Data supplied:
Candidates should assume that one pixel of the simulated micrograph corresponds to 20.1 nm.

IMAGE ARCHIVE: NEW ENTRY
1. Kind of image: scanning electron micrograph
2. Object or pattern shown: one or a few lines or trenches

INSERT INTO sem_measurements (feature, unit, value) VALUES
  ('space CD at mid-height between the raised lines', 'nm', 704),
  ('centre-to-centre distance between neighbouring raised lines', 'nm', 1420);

Brief:
Go through the material above and output exactly the lines from the one containing "INSERT INTO sem_measurements" through the one containing "('space CD at".

Exercise response:
INSERT INTO sem_measurements (feature, unit, value) VALUES
  ('space CD at mid-height between the raised lines', 'nm', 704),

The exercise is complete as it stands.